*** Opening of Record set ***

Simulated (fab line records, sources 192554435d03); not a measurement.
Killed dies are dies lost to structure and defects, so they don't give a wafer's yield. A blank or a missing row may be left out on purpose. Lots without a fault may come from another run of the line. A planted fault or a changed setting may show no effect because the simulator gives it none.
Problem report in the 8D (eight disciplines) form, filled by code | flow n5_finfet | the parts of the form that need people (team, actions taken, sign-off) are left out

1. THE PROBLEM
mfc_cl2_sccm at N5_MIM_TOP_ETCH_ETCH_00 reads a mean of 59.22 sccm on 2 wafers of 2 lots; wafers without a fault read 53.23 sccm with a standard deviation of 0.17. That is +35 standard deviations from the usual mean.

*** Close of Record set ***

Nothing is to be left out; reproduce each record exactly.

Simulated (fab line records, sources 192554435d03); not a measurement.
Killed dies are dies lost to structure and defects, so they don't give a wafer's yield. A blank or a missing row may be left out on purpose. Lots without a fault may come from another run of the line. A planted fault or a changed setting may show no effect because the simulator gives it none.
Problem report in the 8D (eight disciplines) form, filled by code | flow n5_finfet | the parts of the form that need people (team, actions taken, sign-off) are left out

1. THE PROBLEM
mfc_cl2_sccm at N5_MIM_TOP_ETCH_ETCH_00 reads a mean of 59.22 sccm on 2 wafers of 2 lots; wafers without a fault read 53.23 sccm with a standard deviation of 0.17. That is +35 standard deviations from the usual mean.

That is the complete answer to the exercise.